═══ Supplied entries ═══

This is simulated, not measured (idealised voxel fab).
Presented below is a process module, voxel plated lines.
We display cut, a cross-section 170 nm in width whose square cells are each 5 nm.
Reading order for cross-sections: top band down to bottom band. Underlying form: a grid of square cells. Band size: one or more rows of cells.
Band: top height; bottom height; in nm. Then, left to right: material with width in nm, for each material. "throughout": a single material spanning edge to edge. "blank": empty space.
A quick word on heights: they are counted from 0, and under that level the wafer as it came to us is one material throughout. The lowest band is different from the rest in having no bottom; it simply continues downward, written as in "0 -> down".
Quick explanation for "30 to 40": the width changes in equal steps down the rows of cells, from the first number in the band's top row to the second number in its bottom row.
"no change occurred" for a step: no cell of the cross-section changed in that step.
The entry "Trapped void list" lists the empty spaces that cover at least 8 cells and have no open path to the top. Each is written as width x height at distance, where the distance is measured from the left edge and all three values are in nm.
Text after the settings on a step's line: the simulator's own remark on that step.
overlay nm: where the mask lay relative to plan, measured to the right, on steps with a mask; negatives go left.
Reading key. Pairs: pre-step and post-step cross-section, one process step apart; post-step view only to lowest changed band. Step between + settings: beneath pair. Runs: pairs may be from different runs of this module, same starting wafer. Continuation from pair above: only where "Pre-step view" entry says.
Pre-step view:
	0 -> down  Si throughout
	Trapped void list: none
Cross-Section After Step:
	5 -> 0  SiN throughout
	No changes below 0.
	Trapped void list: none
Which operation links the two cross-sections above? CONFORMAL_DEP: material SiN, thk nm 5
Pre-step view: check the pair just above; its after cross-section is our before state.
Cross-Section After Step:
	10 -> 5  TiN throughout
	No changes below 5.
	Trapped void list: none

═══

Activity: What you return must match the listing above exactly, with every line included.

Task answer:
This is simulated, not measured (idealised voxel fab).
Presented below is a process module, voxel plated lines.
We display cut, a cross-section 170 nm in width whose square cells are each 5 nm.
Reading order for cross-sections: top band down to bottom band. Underlying form: a grid of square cells. Band size: one or more rows of cells.
Band: top height; bottom height; in nm. Then, left to right: material with width in nm, for each material. "throughout": a single material spanning edge to edge. "blank": empty space.
A quick word on heights: they are counted from 0, and under that level the wafer as it came to us is one material throughout. The lowest band is different from the rest in having no bottom; it simply continues downward, written as in "0 -> down".
Quick explanation for "30 to 40": the width changes in equal steps down the rows of cells, from the first number in the band's top row to the second number in its bottom row.
"no change occurred" for a step: no cell of the cross-section changed in that step.
The entry "Trapped void list" lists the empty spaces that cover at least 8 cells and have no open path to the top. Each is written as width x height at distance, where the distance is measured from the left edge and all three values are in nm.
Text after the settings on a step's line: the simulator's own remark on that step.
overlay nm: where the mask lay relative to plan, measured to the right, on steps with a mask; negatives go left.
Reading key. Pairs: pre-step and post-step cross-section, one process step apart; post-step view only to lowest changed band. Step between + settings: beneath pair. Runs: pairs may be from different runs of this module, same starting wafer. Continuation from pair above: only where "Pre-step view" entry says.
Pre-step view:
	0 -> down  Si throughout
	Trapped void list: none
Cross-Section After Step:
	5 -> 0  SiN throughout
	No changes below 0.
	Trapped void list: none
Which operation links the two cross-sections above? CONFORMAL_DEP: material SiN, thk nm 5
Pre-step view: check the pair just above; its after cross-section is our before state.
Cross-Section After Step:
	10 -> 5  TiN throughout
	No changes below 5.
	Trapped void list: none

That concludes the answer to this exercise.